(RECORD SET):
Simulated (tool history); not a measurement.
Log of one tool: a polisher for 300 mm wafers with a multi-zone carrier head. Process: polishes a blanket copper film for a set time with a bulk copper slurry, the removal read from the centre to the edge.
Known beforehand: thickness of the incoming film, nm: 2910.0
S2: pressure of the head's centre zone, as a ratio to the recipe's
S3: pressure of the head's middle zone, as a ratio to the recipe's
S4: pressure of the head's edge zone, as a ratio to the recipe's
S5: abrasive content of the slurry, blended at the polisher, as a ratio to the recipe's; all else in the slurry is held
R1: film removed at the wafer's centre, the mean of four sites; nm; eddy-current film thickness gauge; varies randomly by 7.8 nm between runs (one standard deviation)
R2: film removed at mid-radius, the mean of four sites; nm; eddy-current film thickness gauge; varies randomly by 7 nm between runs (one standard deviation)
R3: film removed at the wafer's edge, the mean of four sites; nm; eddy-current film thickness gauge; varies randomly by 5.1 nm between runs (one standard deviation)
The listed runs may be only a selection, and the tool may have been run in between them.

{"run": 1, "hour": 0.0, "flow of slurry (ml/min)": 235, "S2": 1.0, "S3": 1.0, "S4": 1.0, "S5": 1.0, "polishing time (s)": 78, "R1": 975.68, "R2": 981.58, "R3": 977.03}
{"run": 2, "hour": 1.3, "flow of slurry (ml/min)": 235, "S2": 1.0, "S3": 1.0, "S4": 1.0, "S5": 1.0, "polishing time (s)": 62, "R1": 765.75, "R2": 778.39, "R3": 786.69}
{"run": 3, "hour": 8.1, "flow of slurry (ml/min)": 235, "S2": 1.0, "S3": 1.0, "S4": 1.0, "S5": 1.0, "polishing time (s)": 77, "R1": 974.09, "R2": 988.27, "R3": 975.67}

(WORK TASK): Output all of the data again. Match it exactly.

(EXERCISE SOLUTION):
Simulated (tool history); not a measurement.
Log of one tool: a polisher for 300 mm wafers with a multi-zone carrier head. Process: polishes a blanket copper film for a set time with a bulk copper slurry, the removal read from the centre to the edge.
Known beforehand: thickness of the incoming film, nm: 2910.0
S2: pressure of the head's centre zone, as a ratio to the recipe's
S3: pressure of the head's middle zone, as a ratio to the recipe's
S4: pressure of the head's edge zone, as a ratio to the recipe's
S5: abrasive content of the slurry, blended at the polisher, as a ratio to the recipe's; all else in the slurry is held
R1: film removed at the wafer's centre, the mean of four sites; nm; eddy-current film thickness gauge; varies randomly by 7.8 nm between runs (one standard deviation)
R2: film removed at mid-radius, the mean of four sites; nm; eddy-current film thickness gauge; varies randomly by 7 nm between runs (one standard deviation)
R3: film removed at the wafer's edge, the mean of four sites; nm; eddy-current film thickness gauge; varies randomly by 5.1 nm between runs (one standard deviation)
The listed runs may be only a selection, and the tool may have been run in between them.

{"run": 1, "hour": 0.0, "flow of slurry (ml/min)": 235, "S2": 1.0, "S3": 1.0, "S4": 1.0, "S5": 1.0, "polishing time (s)": 78, "R1": 975.68, "R2": 981.58, "R3": 977.03}
{"run": 2, "hour": 1.3, "flow of slurry (ml/min)": 235, "S2": 1.0, "S3": 1.0, "S4": 1.0, "S5": 1.0, "polishing time (s)": 62, "R1": 765.75, "R2": 778.39, "R3": 786.69}
{"run": 3, "hour": 8.1, "flow of slurry (ml/min)": 235, "S2": 1.0, "S3": 1.0, "S4": 1.0, "S5": 1.0, "polishing time (s)": 77, "R1": 974.09, "R2": 988.27, "R3": 975.67}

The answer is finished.